• _Given information_:
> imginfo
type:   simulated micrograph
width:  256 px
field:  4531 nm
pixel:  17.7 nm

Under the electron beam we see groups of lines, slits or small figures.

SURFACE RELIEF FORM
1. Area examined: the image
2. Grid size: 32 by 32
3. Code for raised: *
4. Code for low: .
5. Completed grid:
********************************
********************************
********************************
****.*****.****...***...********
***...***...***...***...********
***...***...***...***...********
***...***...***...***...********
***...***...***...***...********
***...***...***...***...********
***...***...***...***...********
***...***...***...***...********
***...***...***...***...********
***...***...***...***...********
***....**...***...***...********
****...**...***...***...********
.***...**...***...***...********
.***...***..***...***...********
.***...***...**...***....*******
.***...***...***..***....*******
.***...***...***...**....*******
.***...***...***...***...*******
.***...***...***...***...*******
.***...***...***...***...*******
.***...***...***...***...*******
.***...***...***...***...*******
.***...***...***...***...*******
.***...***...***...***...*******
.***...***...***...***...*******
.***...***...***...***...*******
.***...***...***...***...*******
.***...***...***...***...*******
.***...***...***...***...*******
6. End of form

• _Work instruction_: All that is wanted is the run of lines from the start of the data through the line containing "3. Code for raised: *", copied word for word.

• _Written reply_:
> imginfo
type:   simulated micrograph
width:  256 px
field:  4531 nm
pixel:  17.7 nm

Under the electron beam we see groups of lines, slits or small figures.

SURFACE RELIEF FORM
1. Area examined: the image
2. Grid size: 32 by 32
3. Code for raised: *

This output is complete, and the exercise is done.